○ ○ ○ ○ ○ ○ ○
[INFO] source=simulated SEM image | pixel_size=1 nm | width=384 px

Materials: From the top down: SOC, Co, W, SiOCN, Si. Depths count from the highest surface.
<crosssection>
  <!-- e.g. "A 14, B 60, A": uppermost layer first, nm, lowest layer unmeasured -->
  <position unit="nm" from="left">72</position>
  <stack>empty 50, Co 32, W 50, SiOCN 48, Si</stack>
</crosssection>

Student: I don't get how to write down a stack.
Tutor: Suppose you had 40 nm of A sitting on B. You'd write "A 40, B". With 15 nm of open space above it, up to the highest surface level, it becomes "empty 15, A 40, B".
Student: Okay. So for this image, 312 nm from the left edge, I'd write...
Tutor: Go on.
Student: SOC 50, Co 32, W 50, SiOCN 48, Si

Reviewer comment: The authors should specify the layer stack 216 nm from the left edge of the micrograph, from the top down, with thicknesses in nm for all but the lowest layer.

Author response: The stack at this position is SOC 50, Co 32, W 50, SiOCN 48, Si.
○ ○ ○ ○ ○ ○ ○

> [Assignment]
Your answer must be the lines above from the one containing "Student: SOC 50, Co 32, W 50, SiOCN 48, Si" to the one containing "Reviewer comment: The", both included, restated word for word.

> [Exercise solution]
Student: SOC 50, Co 32, W 50, SiOCN 48, Si

Reviewer comment: The authors should specify the layer stack 216 nm from the left edge of the micrograph, from the top down, with thicknesses in nm for all but the lowest layer.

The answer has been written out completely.